- [INFORMATION SUPPLIED]:
########################################
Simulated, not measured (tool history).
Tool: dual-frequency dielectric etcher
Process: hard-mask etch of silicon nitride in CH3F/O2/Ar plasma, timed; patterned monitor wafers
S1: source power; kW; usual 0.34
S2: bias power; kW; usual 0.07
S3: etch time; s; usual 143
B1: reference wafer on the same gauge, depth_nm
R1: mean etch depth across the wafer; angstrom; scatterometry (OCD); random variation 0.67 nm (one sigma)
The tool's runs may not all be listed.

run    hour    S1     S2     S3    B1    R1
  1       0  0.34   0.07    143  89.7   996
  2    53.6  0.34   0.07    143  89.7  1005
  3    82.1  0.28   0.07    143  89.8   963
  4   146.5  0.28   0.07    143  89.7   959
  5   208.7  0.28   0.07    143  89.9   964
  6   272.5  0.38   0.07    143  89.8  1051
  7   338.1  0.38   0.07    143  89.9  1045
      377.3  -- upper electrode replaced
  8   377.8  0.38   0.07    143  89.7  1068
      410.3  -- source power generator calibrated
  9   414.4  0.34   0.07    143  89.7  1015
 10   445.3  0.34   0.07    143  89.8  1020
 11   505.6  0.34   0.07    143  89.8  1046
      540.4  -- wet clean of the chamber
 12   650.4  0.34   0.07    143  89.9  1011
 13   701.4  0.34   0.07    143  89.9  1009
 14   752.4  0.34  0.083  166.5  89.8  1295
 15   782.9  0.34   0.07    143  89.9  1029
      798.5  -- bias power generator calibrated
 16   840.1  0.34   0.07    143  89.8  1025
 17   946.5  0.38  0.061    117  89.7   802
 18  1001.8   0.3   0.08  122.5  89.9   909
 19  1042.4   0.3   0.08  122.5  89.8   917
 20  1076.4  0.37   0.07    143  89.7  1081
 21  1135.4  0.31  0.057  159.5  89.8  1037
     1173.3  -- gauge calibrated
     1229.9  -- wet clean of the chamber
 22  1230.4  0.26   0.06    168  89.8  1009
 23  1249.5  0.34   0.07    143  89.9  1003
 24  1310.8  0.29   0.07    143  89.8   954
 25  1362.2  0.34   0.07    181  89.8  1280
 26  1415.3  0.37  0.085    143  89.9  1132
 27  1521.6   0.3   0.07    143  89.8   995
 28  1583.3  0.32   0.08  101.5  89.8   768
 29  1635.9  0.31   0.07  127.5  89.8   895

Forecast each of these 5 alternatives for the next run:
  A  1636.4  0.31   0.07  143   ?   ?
########################################

- [TASK ITEM]:
Reproduce exactly the lines of the records above from the one with "upper electrode replaced" to the one with "bias power generator calibrated", both included, and leave out everything else.

- [EXERCISE RESULT]:
      377.3  -- upper electrode replaced
  8   377.8  0.38   0.07    143  89.7  1068
      410.3  -- source power generator calibrated
  9   414.4  0.34   0.07    143  89.7  1015
 10   445.3  0.34   0.07    143  89.8  1020
 11   505.6  0.34   0.07    143  89.8  1046
      540.4  -- wet clean of the chamber
 12   650.4  0.34   0.07    143  89.9  1011
 13   701.4  0.34   0.07    143  89.9  1009
 14   752.4  0.34  0.083  166.5  89.8  1295
 15   782.9  0.34   0.07    143  89.9  1029
      798.5  -- bias power generator calibrated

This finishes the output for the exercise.